[Opening Given information section]
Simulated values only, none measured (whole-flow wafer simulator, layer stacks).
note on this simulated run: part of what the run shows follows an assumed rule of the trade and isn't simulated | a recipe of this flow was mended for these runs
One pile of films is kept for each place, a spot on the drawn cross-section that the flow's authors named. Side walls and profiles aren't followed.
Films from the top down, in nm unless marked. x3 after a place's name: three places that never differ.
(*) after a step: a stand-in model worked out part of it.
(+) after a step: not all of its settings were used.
[Closing Given information section]

Work instruction:
Write out all of the entries above, exactly and in full.

Answer area:
Simulated values only, none measured (whole-flow wafer simulator, layer stacks).
note on this simulated run: part of what the run shows follows an assumed rule of the trade and isn't simulated | a recipe of this flow was mended for these runs
One pile of films is kept for each place, a spot on the drawn cross-section that the flow's authors named. Side walls and profiles aren't followed.
Films from the top down, in nm unless marked. x3 after a place's name: three places that never differ.
(*) after a step: a stand-in model worked out part of it.
(+) after a step: not all of its settings were used.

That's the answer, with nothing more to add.